* Assignment *
Every record here needs to be retyped exactly.

* Given data *
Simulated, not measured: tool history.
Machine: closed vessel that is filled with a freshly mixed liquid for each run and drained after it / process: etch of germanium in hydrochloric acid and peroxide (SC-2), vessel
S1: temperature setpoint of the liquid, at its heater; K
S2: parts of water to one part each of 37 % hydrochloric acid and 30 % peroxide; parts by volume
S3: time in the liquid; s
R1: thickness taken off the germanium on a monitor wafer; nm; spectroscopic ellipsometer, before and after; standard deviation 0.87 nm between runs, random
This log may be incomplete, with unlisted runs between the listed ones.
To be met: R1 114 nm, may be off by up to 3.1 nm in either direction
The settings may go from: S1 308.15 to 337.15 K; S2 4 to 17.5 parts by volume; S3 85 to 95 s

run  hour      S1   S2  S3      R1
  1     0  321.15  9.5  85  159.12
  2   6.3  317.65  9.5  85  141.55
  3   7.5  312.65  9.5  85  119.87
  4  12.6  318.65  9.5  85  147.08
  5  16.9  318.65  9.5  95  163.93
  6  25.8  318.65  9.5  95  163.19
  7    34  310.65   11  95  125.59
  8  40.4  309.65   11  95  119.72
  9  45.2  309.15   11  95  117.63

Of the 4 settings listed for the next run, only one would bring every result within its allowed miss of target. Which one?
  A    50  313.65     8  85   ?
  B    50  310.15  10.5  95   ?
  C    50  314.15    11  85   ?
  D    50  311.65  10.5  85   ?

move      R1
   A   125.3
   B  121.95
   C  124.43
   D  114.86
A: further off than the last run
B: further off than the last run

* Exercise answer *
Simulated, not measured: tool history.
Machine: closed vessel that is filled with a freshly mixed liquid for each run and drained after it / process: etch of germanium in hydrochloric acid and peroxide (SC-2), vessel
S1: temperature setpoint of the liquid, at its heater; K
S2: parts of water to one part each of 37 % hydrochloric acid and 30 % peroxide; parts by volume
S3: time in the liquid; s
R1: thickness taken off the germanium on a monitor wafer; nm; spectroscopic ellipsometer, before and after; standard deviation 0.87 nm between runs, random
This log may be incomplete, with unlisted runs between the listed ones.
To be met: R1 114 nm, may be off by up to 3.1 nm in either direction
The settings may go from: S1 308.15 to 337.15 K; S2 4 to 17.5 parts by volume; S3 85 to 95 s

run  hour      S1   S2  S3      R1
  1     0  321.15  9.5  85  159.12
  2   6.3  317.65  9.5  85  141.55
  3   7.5  312.65  9.5  85  119.87
  4  12.6  318.65  9.5  85  147.08
  5  16.9  318.65  9.5  95  163.93
  6  25.8  318.65  9.5  95  163.19
  7    34  310.65   11  95  125.59
  8  40.4  309.65   11  95  119.72
  9  45.2  309.15   11  95  117.63

Of the 4 settings listed for the next run, only one would bring every result within its allowed miss of target. Which one?
  A    50  313.65     8  85   ?
  B    50  310.15  10.5  95   ?
  C    50  314.15    11  85   ?
  D    50  311.65  10.5  85   ?

move      R1
   A   125.3
   B  121.95
   C  124.43
   D  114.86
A: further off than the last run
B: further off than the last run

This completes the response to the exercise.